Assignment » Give back exactly the lines of the data below, starting with the line that has "## 2. WHAT IT IS, WHAT IT ISN'T" and going on through the line that has "question=read on which".

── Study material
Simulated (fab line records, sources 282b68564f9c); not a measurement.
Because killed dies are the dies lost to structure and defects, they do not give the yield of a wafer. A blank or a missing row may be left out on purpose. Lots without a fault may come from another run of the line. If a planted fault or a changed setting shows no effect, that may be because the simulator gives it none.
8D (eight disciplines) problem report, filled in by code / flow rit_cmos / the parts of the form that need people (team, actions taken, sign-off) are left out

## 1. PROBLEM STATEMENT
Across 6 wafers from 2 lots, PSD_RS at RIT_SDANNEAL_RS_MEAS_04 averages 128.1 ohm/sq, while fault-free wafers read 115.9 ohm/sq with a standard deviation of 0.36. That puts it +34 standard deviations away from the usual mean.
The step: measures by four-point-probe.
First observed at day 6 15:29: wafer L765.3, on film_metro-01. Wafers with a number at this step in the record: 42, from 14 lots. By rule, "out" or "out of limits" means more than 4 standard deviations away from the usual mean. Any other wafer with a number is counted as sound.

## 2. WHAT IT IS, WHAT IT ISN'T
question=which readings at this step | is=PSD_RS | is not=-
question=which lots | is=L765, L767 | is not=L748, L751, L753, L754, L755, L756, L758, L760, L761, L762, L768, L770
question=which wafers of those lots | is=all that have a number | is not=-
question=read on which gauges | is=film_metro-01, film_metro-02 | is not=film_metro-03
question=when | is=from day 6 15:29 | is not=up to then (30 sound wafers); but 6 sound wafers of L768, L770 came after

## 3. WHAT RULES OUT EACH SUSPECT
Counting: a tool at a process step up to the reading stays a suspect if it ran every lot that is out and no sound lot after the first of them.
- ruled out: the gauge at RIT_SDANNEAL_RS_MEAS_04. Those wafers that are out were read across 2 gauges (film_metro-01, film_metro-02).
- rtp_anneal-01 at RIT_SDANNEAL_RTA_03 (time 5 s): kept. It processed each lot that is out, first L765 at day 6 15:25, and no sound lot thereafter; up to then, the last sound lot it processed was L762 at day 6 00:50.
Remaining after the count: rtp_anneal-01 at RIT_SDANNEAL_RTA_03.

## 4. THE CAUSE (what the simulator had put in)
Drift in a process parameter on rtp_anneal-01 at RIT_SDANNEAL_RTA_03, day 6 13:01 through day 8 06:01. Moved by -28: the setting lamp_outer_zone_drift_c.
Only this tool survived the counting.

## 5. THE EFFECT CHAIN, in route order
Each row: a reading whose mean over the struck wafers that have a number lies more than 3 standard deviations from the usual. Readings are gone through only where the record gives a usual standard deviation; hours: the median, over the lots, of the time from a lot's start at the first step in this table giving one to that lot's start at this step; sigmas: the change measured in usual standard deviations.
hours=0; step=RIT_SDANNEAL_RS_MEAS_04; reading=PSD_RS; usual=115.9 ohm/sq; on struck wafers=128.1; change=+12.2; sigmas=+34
────

Worked solution »
## 2. WHAT IT IS, WHAT IT ISN'T
question=which readings at this step | is=PSD_RS | is not=-
question=which lots | is=L765, L767 | is not=L748, L751, L753, L754, L755, L756, L758, L760, L761, L762, L768, L770
question=which wafers of those lots | is=all that have a number | is not=-
question=read on which gauges | is=film_metro-01, film_metro-02 | is not=film_metro-03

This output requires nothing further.